**Activity**
Return each line of the material below exactly. Begin at the first and end on the line with "Split-lot trial :: flow".

**Source information**
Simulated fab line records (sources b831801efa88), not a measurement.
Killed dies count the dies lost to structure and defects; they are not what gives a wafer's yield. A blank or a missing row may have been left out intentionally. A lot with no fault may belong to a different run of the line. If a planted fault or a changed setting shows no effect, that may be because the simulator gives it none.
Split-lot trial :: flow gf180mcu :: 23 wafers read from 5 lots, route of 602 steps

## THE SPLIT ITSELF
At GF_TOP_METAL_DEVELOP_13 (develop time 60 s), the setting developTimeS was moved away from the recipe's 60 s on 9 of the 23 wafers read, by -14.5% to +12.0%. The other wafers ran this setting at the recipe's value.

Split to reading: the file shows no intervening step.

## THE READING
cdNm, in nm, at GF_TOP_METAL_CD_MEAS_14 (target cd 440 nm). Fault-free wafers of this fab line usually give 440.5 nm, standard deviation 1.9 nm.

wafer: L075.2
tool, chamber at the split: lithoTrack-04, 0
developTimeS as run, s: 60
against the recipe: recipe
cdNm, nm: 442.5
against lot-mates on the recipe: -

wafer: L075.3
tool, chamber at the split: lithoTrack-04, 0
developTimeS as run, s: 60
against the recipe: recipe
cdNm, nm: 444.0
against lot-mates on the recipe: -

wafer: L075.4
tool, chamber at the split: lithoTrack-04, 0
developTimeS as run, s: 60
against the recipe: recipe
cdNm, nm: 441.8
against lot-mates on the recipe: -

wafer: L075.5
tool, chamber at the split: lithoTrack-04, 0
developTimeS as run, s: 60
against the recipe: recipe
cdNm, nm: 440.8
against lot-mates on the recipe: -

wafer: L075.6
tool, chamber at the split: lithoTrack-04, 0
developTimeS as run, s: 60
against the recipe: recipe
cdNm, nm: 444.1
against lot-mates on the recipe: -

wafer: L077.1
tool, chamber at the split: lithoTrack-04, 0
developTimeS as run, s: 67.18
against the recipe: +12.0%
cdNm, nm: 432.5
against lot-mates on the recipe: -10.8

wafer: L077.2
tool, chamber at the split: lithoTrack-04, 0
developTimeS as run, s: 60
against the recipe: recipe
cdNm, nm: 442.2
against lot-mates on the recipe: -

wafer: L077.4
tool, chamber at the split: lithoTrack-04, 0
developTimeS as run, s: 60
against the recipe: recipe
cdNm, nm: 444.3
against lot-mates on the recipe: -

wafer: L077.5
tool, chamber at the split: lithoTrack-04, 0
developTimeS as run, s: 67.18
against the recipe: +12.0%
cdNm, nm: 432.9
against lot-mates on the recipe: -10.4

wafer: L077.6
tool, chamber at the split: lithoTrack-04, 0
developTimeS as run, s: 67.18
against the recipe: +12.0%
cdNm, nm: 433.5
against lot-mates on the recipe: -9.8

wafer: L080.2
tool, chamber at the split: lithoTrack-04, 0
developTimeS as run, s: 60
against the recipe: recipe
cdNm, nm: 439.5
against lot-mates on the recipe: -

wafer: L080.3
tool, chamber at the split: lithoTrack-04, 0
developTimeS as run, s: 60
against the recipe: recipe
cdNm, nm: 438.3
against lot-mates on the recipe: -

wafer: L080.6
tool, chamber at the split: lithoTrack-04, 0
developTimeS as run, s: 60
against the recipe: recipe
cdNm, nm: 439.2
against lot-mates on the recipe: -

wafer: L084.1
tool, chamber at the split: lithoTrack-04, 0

**Exercise answer**
Simulated fab line records (sources b831801efa88), not a measurement.
Killed dies count the dies lost to structure and defects; they are not what gives a wafer's yield. A blank or a missing row may have been left out intentionally. A lot with no fault may belong to a different run of the line. If a planted fault or a changed setting shows no effect, that may be because the simulator gives it none.
Split-lot trial :: flow gf180mcu :: 23 wafers read from 5 lots, route of 602 steps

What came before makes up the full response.